_SUPPLIED DATA:_
========

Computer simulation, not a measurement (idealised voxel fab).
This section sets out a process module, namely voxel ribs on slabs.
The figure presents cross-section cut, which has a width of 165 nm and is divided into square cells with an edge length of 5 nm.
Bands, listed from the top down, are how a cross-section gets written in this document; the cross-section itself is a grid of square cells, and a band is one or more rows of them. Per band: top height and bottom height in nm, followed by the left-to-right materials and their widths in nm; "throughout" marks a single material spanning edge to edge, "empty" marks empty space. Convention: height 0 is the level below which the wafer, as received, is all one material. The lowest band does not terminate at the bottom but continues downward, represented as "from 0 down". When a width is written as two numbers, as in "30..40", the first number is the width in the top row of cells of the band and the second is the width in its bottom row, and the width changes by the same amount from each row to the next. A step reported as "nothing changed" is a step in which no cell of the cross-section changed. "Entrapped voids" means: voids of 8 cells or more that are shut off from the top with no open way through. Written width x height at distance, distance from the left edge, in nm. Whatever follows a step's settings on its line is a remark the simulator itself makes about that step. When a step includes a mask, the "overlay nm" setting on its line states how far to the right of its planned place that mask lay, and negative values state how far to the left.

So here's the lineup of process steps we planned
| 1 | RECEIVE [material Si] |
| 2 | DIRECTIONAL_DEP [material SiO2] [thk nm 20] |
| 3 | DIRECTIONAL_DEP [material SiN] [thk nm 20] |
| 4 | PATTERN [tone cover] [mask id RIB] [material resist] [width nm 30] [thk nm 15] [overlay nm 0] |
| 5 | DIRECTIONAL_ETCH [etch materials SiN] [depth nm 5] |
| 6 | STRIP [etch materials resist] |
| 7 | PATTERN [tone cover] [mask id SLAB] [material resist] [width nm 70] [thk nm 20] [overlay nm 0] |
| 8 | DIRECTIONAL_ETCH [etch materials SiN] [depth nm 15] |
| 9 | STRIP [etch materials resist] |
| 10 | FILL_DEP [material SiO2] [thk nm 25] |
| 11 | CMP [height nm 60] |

========

_WORK INSTRUCTION:_ Give again, exactly as written, every line from the first one above through the line that has "The figure presents" in it.

_RESULT:_
Computer simulation, not a measurement (idealised voxel fab).
This section sets out a process module, namely voxel ribs on slabs.
The figure presents cross-section cut, which has a width of 165 nm and is divided into square cells with an edge length of 5 nm.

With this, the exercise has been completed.